» Work order: All lines of the material must be output verbatim.

» Extracted records:
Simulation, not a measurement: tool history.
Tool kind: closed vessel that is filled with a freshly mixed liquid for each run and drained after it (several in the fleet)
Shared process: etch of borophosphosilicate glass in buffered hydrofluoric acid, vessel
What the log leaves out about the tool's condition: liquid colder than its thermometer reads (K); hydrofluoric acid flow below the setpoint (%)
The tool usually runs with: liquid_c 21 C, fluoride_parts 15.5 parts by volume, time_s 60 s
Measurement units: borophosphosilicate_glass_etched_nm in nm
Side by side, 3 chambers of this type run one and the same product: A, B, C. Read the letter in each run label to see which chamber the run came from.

» Exercise output:
Simulation, not a measurement: tool history.
Tool kind: closed vessel that is filled with a freshly mixed liquid for each run and drained after it (several in the fleet)
Shared process: etch of borophosphosilicate glass in buffered hydrofluoric acid, vessel
What the log leaves out about the tool's condition: liquid colder than its thermometer reads (K); hydrofluoric acid flow below the setpoint (%)
The tool usually runs with: liquid_c 21 C, fluoride_parts 15.5 parts by volume, time_s 60 s
Measurement units: borophosphosilicate_glass_etched_nm in nm
Side by side, 3 chambers of this type run one and the same product: A, B, C. Read the letter in each run label to see which chamber the run came from.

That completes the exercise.